────────────────────────────────────────

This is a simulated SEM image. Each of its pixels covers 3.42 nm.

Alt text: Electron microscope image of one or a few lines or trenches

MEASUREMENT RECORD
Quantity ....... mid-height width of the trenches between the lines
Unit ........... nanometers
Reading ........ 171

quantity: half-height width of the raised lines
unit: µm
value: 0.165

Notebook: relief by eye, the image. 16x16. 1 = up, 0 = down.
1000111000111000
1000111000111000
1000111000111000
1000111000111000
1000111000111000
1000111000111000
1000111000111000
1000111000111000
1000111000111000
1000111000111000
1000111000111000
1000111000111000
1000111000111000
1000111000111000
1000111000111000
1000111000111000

────────────────────────────────────────

- ACTION ITEM
Write down again the exact lines running from the beginning of the data to the line containing "quantity: half-height width", with both ends included.

- RESULT
This is a simulated SEM image. Each of its pixels covers 3.42 nm.

Alt text: Electron microscope image of one or a few lines or trenches

MEASUREMENT RECORD
Quantity ....... mid-height width of the trenches between the lines
Unit ........... nanometers
Reading ........ 171

quantity: half-height width of the raised lines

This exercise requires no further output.